ACTIVITY:
Print all the records below, word for word and in full.

GIVEN RECORDS:
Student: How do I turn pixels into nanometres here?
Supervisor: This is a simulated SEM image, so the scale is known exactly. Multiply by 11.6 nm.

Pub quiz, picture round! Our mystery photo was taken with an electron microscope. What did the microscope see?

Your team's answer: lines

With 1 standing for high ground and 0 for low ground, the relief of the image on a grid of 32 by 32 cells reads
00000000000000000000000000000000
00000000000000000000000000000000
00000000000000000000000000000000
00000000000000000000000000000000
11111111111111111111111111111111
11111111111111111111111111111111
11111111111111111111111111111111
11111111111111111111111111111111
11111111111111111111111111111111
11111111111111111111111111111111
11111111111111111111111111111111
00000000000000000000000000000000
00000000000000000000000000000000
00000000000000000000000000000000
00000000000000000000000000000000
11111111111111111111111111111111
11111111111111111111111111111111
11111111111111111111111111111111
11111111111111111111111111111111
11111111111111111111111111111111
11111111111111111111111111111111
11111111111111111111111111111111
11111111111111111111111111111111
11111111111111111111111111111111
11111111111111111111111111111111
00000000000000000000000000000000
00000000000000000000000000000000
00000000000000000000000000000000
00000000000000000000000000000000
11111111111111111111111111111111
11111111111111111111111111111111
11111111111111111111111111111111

WRITTEN ANSWER:
Student: How do I turn pixels into nanometres here?
Supervisor: This is a simulated SEM image, so the scale is known exactly. Multiply by 11.6 nm.

Pub quiz, picture round! Our mystery photo was taken with an electron microscope. What did the microscope see?

Your team's answer: lines

With 1 standing for high ground and 0 for low ground, the relief of the image on a grid of 32 by 32 cells reads
00000000000000000000000000000000
00000000000000000000000000000000
00000000000000000000000000000000
00000000000000000000000000000000
11111111111111111111111111111111
11111111111111111111111111111111
11111111111111111111111111111111
11111111111111111111111111111111
11111111111111111111111111111111
11111111111111111111111111111111
11111111111111111111111111111111
00000000000000000000000000000000
00000000000000000000000000000000
00000000000000000000000000000000
00000000000000000000000000000000
11111111111111111111111111111111
11111111111111111111111111111111
11111111111111111111111111111111
11111111111111111111111111111111
11111111111111111111111111111111
11111111111111111111111111111111
11111111111111111111111111111111
11111111111111111111111111111111
11111111111111111111111111111111
11111111111111111111111111111111
00000000000000000000000000000000
00000000000000000000000000000000
00000000000000000000000000000000
00000000000000000000000000000000
11111111111111111111111111111111
11111111111111111111111111111111
11111111111111111111111111111111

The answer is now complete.